A single stretch of the material below is to be transcribed exactly, starting at the line with "3223.5 | 3138.1 |" and ending after the line with "2911.3 | 2897.7 |".

##### Records shown #####
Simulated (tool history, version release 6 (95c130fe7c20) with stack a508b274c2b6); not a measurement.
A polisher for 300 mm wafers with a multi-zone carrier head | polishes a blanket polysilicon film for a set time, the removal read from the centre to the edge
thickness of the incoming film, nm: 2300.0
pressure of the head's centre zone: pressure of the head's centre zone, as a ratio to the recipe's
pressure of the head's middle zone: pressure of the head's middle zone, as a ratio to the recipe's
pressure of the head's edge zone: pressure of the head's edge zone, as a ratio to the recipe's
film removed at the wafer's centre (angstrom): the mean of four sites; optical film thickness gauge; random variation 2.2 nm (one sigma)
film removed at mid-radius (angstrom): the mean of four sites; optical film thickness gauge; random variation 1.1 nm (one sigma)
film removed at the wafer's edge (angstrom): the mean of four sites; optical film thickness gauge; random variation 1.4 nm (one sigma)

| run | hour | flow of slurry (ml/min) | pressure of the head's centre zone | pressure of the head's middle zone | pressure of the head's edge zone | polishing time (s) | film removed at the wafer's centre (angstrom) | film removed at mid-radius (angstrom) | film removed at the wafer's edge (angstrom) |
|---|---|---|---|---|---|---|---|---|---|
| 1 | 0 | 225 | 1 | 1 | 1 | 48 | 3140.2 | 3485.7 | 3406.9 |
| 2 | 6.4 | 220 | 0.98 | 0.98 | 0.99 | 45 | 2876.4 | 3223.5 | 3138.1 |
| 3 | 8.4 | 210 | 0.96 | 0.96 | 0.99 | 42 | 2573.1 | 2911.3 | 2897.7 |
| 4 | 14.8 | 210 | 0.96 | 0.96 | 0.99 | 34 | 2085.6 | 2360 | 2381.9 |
#####

_Answer section_:
| 2 | 6.4 | 220 | 0.98 | 0.98 | 0.99 | 45 | 2876.4 | 3223.5 | 3138.1 |
| 3 | 8.4 | 210 | 0.96 | 0.96 | 0.99 | 42 | 2573.1 | 2911.3 | 2897.7 |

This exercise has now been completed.